### GIVEN DATA
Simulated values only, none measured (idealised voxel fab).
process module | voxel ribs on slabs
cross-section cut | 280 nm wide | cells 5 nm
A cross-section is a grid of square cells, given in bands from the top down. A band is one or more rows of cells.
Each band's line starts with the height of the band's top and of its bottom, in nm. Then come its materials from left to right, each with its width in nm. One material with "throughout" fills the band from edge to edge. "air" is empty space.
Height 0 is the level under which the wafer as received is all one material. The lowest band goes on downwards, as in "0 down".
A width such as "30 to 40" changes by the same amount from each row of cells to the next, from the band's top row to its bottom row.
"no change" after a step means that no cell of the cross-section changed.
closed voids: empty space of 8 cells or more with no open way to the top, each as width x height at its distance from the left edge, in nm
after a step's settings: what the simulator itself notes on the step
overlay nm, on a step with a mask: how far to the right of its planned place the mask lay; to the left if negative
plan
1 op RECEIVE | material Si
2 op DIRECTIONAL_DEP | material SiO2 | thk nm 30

### WORK ORDER
Please print the records above exactly from their first line. End with the line containing "1 op RECEIVE | material Si", and include it.

### ANSWER SPACE
Simulated values only, none measured (idealised voxel fab).
process module | voxel ribs on slabs
cross-section cut | 280 nm wide | cells 5 nm
A cross-section is a grid of square cells, given in bands from the top down. A band is one or more rows of cells.
Each band's line starts with the height of the band's top and of its bottom, in nm. Then come its materials from left to right, each with its width in nm. One material with "throughout" fills the band from edge to edge. "air" is empty space.
Height 0 is the level under which the wafer as received is all one material. The lowest band goes on downwards, as in "0 down".
A width such as "30 to 40" changes by the same amount from each row of cells to the next, from the band's top row to its bottom row.
"no change" after a step means that no cell of the cross-section changed.
closed voids: empty space of 8 cells or more with no open way to the top, each as width x height at its distance from the left edge, in nm
after a step's settings: what the simulator itself notes on the step
overlay nm, on a step with a mask: how far to the right of its planned place the mask lay; to the left if negative
plan
1 op RECEIVE | material Si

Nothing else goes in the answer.